* RECORDED INFORMATION:
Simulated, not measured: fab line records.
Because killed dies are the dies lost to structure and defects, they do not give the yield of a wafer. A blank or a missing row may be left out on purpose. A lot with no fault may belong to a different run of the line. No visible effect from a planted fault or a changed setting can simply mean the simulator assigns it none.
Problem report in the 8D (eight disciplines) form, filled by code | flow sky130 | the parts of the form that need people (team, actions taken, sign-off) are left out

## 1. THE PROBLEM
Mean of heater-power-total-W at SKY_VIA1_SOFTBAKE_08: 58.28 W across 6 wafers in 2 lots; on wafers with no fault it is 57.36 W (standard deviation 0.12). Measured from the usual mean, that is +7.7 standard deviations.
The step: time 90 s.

* WORK INSTRUCTION: All of the entries must be given again, word for word.

* ANSWER SPACE:
Simulated, not measured: fab line records.
Because killed dies are the dies lost to structure and defects, they do not give the yield of a wafer. A blank or a missing row may be left out on purpose. A lot with no fault may belong to a different run of the line. No visible effect from a planted fault or a changed setting can simply mean the simulator assigns it none.
Problem report in the 8D (eight disciplines) form, filled by code | flow sky130 | the parts of the form that need people (team, actions taken, sign-off) are left out

## 1. THE PROBLEM
Mean of heater-power-total-W at SKY_VIA1_SOFTBAKE_08: 58.28 W across 6 wafers in 2 lots; on wafers with no fault it is 57.36 W (standard deviation 0.12). Measured from the usual mean, that is +7.7 standard deviations.
The step: time 90 s.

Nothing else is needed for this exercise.